- - - - -

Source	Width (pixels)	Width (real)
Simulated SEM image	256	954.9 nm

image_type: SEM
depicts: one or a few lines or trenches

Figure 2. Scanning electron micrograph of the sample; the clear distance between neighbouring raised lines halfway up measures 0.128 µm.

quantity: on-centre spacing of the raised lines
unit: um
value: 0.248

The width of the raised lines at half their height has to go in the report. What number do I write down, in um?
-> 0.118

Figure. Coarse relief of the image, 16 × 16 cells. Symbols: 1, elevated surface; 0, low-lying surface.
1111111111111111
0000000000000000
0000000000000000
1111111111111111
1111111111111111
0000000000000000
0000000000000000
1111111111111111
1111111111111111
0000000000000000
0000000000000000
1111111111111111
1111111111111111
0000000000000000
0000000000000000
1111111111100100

- - - - -

• Requirement:
Retype the entries above exactly, but only from the line containing "image_type: SEM" through the line containing "value: 0.248", both included.

• Your response:
image_type: SEM
depicts: one or a few lines or trenches

Figure 2. Scanning electron micrograph of the sample; the clear distance between neighbouring raised lines halfway up measures 0.128 µm.

quantity: on-centre spacing of the raised lines
unit: um
value: 0.248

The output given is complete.